Start of MATERIAL SUPPLIED

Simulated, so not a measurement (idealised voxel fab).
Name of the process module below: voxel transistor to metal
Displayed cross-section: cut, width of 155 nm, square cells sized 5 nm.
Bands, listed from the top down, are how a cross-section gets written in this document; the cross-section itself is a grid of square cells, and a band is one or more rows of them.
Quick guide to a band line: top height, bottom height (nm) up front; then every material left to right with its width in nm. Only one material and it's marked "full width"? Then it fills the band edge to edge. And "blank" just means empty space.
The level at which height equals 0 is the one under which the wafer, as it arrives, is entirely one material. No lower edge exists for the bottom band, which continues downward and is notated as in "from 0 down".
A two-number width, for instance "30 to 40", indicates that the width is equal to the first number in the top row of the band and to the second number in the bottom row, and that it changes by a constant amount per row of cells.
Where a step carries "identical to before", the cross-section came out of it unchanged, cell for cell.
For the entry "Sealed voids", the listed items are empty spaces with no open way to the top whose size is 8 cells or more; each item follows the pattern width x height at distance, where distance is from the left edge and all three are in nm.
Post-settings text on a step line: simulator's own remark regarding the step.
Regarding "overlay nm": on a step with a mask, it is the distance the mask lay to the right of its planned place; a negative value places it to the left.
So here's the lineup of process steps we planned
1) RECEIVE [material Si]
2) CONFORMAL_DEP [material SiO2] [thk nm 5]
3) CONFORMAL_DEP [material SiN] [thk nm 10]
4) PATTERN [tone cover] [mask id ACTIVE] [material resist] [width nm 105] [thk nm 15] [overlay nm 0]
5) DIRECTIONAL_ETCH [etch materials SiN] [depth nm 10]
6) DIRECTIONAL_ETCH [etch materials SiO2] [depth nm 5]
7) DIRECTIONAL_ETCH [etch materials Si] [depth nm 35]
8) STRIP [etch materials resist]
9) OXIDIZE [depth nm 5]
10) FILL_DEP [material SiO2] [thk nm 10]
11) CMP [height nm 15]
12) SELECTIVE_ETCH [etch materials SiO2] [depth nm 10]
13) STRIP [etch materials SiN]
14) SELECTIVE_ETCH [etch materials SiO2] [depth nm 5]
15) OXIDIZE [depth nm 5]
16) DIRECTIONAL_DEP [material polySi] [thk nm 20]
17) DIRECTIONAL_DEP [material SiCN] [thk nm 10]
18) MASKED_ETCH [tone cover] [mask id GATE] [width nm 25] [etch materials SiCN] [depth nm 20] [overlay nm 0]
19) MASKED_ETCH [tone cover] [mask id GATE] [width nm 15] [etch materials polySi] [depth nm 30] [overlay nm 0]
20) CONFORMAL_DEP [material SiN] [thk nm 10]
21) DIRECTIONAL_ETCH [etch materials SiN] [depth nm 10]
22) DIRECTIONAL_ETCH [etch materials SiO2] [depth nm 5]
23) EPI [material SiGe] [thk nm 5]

End of MATERIAL SUPPLIED

Using the records above, output exactly the lines from the first through the line that contains "The level at", with both of those included.

Simulated, so not a measurement (idealised voxel fab).
Name of the process module below: voxel transistor to metal
Displayed cross-section: cut, width of 155 nm, square cells sized 5 nm.
Bands, listed from the top down, are how a cross-section gets written in this document; the cross-section itself is a grid of square cells, and a band is one or more rows of them.
Quick guide to a band line: top height, bottom height (nm) up front; then every material left to right with its width in nm. Only one material and it's marked "full width"? Then it fills the band edge to edge. And "blank" just means empty space.
The level at which height equals 0 is the one under which the wafer, as it arrives, is entirely one material. No lower edge exists for the bottom band, which continues downward and is notated as in "from 0 down".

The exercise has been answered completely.